_SUPPLIED DATA_
>>
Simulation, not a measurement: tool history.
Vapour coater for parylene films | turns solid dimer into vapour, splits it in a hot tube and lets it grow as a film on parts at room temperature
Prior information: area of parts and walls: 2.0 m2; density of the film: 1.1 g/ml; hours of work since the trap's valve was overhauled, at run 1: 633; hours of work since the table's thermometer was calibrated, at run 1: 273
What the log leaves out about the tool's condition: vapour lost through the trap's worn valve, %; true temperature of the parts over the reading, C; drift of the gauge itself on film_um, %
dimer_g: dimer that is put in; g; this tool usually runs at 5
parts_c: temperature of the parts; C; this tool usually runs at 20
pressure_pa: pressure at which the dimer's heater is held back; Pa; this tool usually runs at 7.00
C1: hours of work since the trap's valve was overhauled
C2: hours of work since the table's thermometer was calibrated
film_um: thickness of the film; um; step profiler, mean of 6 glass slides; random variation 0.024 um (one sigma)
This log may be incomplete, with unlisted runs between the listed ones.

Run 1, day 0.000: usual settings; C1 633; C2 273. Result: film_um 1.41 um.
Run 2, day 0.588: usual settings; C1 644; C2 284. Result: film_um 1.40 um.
<<

_BRIEF_
Could you reproduce exactly the lines of the entries above, from the one with "Vapour coater for" through the one with "Prior information: area", and nothing else?

_WRITTEN RESPONSE_
Vapour coater for parylene films | turns solid dimer into vapour, splits it in a hot tube and lets it grow as a film on parts at room temperature
Prior information: area of parts and walls: 2.0 m2; density of the film: 1.1 g/ml; hours of work since the trap's valve was overhauled, at run 1: 633; hours of work since the table's thermometer was calibrated, at run 1: 273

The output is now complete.